Starting at the top of the entries below, set down each line exactly as written, and stop after the line containing "Section cut is".

# # #
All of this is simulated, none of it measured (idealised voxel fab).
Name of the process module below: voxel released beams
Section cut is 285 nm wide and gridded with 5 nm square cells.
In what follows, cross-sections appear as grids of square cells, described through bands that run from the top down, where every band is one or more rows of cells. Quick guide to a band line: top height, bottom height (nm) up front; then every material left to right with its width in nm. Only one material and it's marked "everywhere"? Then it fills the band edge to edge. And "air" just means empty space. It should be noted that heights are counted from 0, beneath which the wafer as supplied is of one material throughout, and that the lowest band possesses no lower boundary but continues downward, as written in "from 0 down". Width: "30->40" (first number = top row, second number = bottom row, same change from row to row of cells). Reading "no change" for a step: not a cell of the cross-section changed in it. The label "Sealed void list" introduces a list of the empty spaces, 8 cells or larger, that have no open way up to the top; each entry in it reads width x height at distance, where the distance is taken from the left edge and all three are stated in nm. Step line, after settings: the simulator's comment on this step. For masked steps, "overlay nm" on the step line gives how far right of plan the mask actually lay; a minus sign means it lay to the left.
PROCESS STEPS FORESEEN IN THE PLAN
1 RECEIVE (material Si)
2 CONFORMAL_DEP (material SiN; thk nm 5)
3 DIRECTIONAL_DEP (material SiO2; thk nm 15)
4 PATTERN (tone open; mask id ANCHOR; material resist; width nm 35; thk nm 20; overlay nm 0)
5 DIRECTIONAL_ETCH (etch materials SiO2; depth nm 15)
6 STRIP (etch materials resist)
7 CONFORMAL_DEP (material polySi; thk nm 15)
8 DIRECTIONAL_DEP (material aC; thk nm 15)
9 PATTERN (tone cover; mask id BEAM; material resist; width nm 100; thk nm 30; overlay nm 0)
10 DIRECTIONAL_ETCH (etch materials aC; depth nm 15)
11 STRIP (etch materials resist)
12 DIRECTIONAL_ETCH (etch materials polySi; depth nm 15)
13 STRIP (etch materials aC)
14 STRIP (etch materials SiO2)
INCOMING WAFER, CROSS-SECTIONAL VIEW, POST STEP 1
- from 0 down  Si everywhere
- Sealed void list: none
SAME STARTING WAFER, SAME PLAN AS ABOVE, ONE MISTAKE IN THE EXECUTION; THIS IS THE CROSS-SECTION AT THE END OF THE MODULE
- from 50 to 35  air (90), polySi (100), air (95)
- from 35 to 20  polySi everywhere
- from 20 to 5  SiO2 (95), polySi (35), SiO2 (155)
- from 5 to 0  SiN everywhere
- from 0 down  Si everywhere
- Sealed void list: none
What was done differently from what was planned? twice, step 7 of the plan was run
# # #

ANSWER AREA
All of this is simulated, none of it measured (idealised voxel fab).
Name of the process module below: voxel released beams
Section cut is 285 nm wide and gridded with 5 nm square cells.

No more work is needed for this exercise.